- **WORK INSTRUCTION**: Please copy out all the data. Every detail stays the same.

──────────

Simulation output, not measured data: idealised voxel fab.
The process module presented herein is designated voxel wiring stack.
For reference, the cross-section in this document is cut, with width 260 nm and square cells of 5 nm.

──────────

- **ANSWER SECTION**:
Simulation output, not measured data: idealised voxel fab.
The process module presented herein is designated voxel wiring stack.
For reference, the cross-section in this document is cut, with width 260 nm and square cells of 5 nm.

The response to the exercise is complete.